Assigned task » Every line of the data below needs to be reproduced exactly.

Data supplied »
..............................
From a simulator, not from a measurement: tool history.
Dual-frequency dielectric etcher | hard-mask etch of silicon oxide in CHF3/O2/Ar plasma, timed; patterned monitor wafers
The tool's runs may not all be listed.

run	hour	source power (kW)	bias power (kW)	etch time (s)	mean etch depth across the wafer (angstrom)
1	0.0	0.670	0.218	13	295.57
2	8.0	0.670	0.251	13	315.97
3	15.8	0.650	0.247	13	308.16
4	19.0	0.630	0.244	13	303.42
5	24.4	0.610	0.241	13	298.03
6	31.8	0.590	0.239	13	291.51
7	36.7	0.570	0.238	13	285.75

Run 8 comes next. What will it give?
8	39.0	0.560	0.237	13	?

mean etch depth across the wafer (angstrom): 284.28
..............................

Answer area »
From a simulator, not from a measurement: tool history.
Dual-frequency dielectric etcher | hard-mask etch of silicon oxide in CHF3/O2/Ar plasma, timed; patterned monitor wafers
The tool's runs may not all be listed.

run	hour	source power (kW)	bias power (kW)	etch time (s)	mean etch depth across the wafer (angstrom)
1	0.0	0.670	0.218	13	295.57
2	8.0	0.670	0.251	13	315.97
3	15.8	0.650	0.247	13	308.16
4	19.0	0.630	0.244	13	303.42
5	24.4	0.610	0.241	13	298.03
6	31.8	0.590	0.239	13	291.51
7	36.7	0.570	0.238	13	285.75

Run 8 comes next. What will it give?
8	39.0	0.560	0.237	13	?

mean etch depth across the wafer (angstrom): 284.28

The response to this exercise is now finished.